+ + + + + + +

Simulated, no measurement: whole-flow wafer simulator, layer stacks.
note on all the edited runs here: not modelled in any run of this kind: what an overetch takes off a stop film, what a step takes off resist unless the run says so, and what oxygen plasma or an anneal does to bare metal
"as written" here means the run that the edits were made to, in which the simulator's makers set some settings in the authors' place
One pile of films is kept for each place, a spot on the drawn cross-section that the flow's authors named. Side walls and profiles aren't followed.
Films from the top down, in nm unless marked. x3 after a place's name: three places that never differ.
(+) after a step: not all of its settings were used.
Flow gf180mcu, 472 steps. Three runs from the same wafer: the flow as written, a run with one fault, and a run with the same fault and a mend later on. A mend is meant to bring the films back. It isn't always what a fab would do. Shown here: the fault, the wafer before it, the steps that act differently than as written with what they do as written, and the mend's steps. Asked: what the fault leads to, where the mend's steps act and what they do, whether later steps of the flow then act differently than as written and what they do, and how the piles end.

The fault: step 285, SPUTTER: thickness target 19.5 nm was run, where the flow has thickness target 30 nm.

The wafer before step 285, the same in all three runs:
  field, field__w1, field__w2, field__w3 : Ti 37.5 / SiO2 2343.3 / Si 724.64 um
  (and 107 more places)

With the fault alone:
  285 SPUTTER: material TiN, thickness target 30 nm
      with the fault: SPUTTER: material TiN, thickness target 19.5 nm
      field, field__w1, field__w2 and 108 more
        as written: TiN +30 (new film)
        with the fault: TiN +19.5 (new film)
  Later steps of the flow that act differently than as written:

+ + + + + + +

ACTION ITEM: Give an exact transcription of all the material.

TASK OUTPUT:
Simulated, no measurement: whole-flow wafer simulator, layer stacks.
note on all the edited runs here: not modelled in any run of this kind: what an overetch takes off a stop film, what a step takes off resist unless the run says so, and what oxygen plasma or an anneal does to bare metal
"as written" here means the run that the edits were made to, in which the simulator's makers set some settings in the authors' place
One pile of films is kept for each place, a spot on the drawn cross-section that the flow's authors named. Side walls and profiles aren't followed.
Films from the top down, in nm unless marked. x3 after a place's name: three places that never differ.
(+) after a step: not all of its settings were used.
Flow gf180mcu, 472 steps. Three runs from the same wafer: the flow as written, a run with one fault, and a run with the same fault and a mend later on. A mend is meant to bring the films back. It isn't always what a fab would do. Shown here: the fault, the wafer before it, the steps that act differently than as written with what they do as written, and the mend's steps. Asked: what the fault leads to, where the mend's steps act and what they do, whether later steps of the flow then act differently than as written and what they do, and how the piles end.

The fault: step 285, SPUTTER: thickness target 19.5 nm was run, where the flow has thickness target 30 nm.

The wafer before step 285, the same in all three runs:
  field, field__w1, field__w2, field__w3 : Ti 37.5 / SiO2 2343.3 / Si 724.64 um
  (and 107 more places)

With the fault alone:
  285 SPUTTER: material TiN, thickness target 30 nm
      with the fault: SPUTTER: material TiN, thickness target 19.5 nm
      field, field__w1, field__w2 and 108 more
        as written: TiN +30 (new film)
        with the fault: TiN +19.5 (new film)
  Later steps of the flow that act differently than as written:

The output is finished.